Data supplied:
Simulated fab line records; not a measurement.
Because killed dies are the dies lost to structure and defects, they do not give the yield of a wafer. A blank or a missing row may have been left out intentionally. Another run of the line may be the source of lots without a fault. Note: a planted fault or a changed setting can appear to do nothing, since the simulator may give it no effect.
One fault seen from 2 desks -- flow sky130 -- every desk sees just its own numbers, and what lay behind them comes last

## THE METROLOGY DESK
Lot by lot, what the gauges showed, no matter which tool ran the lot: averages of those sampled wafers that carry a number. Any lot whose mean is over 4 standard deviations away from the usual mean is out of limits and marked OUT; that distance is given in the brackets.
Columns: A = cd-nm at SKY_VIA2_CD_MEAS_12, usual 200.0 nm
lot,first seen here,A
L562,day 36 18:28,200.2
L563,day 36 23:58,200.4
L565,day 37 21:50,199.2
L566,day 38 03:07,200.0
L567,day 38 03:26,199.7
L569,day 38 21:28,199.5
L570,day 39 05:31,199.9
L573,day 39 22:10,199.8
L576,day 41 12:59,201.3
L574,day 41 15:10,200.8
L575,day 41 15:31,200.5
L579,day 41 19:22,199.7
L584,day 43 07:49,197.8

Work task: Return only the exact lines from the opening of the records through the line that contains "L579,day 41 19:22,199.7", both included.

Your solution:
Simulated fab line records; not a measurement.
Because killed dies are the dies lost to structure and defects, they do not give the yield of a wafer. A blank or a missing row may have been left out intentionally. Another run of the line may be the source of lots without a fault. Note: a planted fault or a changed setting can appear to do nothing, since the simulator may give it no effect.
One fault seen from 2 desks -- flow sky130 -- every desk sees just its own numbers, and what lay behind them comes last

## THE METROLOGY DESK
Lot by lot, what the gauges showed, no matter which tool ran the lot: averages of those sampled wafers that carry a number. Any lot whose mean is over 4 standard deviations away from the usual mean is out of limits and marked OUT; that distance is given in the brackets.
Columns: A = cd-nm at SKY_VIA2_CD_MEAS_12, usual 200.0 nm
lot,first seen here,A
L562,day 36 18:28,200.2
L563,day 36 23:58,200.4
L565,day 37 21:50,199.2
L566,day 38 03:07,200.0
L567,day 38 03:26,199.7
L569,day 38 21:28,199.5
L570,day 39 05:31,199.9
L573,day 39 22:10,199.8
L576,day 41 12:59,201.3
L574,day 41 15:10,200.8
L575,day 41 15:31,200.5
L579,day 41 19:22,199.7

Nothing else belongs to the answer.